◆ **MATERIAL SUPPLIED**:
══════

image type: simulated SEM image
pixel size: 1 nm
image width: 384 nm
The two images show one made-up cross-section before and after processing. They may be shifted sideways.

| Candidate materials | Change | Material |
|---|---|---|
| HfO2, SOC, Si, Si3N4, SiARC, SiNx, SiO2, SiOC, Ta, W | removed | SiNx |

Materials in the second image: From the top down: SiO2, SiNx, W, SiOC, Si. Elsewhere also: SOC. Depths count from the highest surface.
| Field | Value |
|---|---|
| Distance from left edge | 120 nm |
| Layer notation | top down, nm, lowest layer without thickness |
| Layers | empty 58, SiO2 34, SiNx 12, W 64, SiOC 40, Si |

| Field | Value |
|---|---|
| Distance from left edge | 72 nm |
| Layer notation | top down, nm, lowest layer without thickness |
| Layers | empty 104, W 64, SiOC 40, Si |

══════

◆ **REQUIREMENT**: Could you write out exactly the lines above, starting at the first one and ending with the line that has "removed | SiNx |"?

◆ **TASK ANSWER**:
image type: simulated SEM image
pixel size: 1 nm
image width: 384 nm
The two images show one made-up cross-section before and after processing. They may be shifted sideways.

| Candidate materials | Change | Material |
|---|---|---|
| HfO2, SOC, Si, Si3N4, SiARC, SiNx, SiO2, SiOC, Ta, W | removed | SiNx |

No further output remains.